▶ Extracted material
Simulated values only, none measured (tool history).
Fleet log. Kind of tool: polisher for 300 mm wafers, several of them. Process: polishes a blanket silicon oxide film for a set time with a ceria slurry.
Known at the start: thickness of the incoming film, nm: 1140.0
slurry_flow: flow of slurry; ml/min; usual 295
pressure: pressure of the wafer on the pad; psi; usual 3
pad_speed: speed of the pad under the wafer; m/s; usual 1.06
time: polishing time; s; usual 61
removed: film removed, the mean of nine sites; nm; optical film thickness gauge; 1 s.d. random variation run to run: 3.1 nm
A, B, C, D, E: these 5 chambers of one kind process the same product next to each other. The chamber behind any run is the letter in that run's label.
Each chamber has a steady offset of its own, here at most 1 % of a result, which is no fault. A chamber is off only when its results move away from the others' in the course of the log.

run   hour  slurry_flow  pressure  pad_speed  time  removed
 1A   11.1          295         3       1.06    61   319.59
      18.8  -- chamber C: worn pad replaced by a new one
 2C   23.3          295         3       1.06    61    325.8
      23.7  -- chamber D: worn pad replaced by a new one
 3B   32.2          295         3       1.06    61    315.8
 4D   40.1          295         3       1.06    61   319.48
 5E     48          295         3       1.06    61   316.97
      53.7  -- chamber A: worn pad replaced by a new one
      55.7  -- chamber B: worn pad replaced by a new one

▶ Work instruction
Please restate the records word for word. Go from the first line to the line with "A: worn pad replaced by a new one" and include both.

▶ Reply
Simulated values only, none measured (tool history).
Fleet log. Kind of tool: polisher for 300 mm wafers, several of them. Process: polishes a blanket silicon oxide film for a set time with a ceria slurry.
Known at the start: thickness of the incoming film, nm: 1140.0
slurry_flow: flow of slurry; ml/min; usual 295
pressure: pressure of the wafer on the pad; psi; usual 3
pad_speed: speed of the pad under the wafer; m/s; usual 1.06
time: polishing time; s; usual 61
removed: film removed, the mean of nine sites; nm; optical film thickness gauge; 1 s.d. random variation run to run: 3.1 nm
A, B, C, D, E: these 5 chambers of one kind process the same product next to each other. The chamber behind any run is the letter in that run's label.
Each chamber has a steady offset of its own, here at most 1 % of a result, which is no fault. A chamber is off only when its results move away from the others' in the course of the log.

run   hour  slurry_flow  pressure  pad_speed  time  removed
 1A   11.1          295         3       1.06    61   319.59
      18.8  -- chamber C: worn pad replaced by a new one
 2C   23.3          295         3       1.06    61    325.8
      23.7  -- chamber D: worn pad replaced by a new one
 3B   32.2          295         3       1.06    61    315.8
 4D   40.1          295         3       1.06    61   319.48
 5E     48          295         3       1.06    61   316.97
      53.7  -- chamber A: worn pad replaced by a new one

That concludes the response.